##############################
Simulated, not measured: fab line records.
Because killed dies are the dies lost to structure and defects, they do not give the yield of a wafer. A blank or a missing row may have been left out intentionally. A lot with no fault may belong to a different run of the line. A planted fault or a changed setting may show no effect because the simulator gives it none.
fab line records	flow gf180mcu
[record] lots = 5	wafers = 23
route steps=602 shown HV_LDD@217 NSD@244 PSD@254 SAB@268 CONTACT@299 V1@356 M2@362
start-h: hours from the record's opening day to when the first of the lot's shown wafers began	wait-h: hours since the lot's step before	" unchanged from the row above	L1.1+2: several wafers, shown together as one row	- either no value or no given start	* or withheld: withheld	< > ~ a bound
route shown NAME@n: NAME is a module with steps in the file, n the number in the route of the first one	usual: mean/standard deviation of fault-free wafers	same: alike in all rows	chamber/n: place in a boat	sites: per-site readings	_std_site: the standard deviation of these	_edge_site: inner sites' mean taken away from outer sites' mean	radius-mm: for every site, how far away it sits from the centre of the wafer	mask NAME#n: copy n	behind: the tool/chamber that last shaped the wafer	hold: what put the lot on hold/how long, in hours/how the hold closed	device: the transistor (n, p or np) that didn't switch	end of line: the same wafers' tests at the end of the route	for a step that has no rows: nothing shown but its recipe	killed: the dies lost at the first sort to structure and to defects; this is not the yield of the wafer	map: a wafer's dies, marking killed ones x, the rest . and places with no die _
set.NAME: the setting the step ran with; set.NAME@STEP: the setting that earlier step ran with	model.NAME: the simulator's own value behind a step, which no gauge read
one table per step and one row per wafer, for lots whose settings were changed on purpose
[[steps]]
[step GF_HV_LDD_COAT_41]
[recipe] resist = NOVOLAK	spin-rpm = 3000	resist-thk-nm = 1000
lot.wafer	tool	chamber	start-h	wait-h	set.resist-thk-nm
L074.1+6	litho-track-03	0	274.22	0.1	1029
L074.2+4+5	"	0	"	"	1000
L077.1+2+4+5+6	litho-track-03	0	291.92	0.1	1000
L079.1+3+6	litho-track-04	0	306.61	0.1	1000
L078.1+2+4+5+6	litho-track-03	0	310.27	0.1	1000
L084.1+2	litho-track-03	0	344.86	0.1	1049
##############################

▸ WORK ITEM
Give back exactly the lines of the listing, starting with the first and ending with the one bearing "route steps=602 shown". Add no other lines.

▸ TASK SOLUTION
Simulated, not measured: fab line records.
Because killed dies are the dies lost to structure and defects, they do not give the yield of a wafer. A blank or a missing row may have been left out intentionally. A lot with no fault may belong to a different run of the line. A planted fault or a changed setting may show no effect because the simulator gives it none.
fab line records	flow gf180mcu
[record] lots = 5	wafers = 23
route steps=602 shown HV_LDD@217 NSD@244 PSD@254 SAB@268 CONTACT@299 V1@356 M2@362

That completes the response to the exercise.